Work request :: Write every record out again exactly as shown below.

The data ::
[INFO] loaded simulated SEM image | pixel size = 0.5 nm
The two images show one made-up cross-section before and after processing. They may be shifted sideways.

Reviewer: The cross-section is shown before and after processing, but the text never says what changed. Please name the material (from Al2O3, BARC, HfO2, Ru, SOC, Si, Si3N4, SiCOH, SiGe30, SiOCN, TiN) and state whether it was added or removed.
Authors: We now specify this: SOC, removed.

Answer section ::
[INFO] loaded simulated SEM image | pixel size = 0.5 nm
The two images show one made-up cross-section before and after processing. They may be shifted sideways.

Reviewer: The cross-section is shown before and after processing, but the text never says what changed. Please name the material (from Al2O3, BARC, HfO2, Ru, SOC, Si, Si3N4, SiCOH, SiGe30, SiOCN, TiN) and state whether it was added or removed.
Authors: We now specify this: SOC, removed.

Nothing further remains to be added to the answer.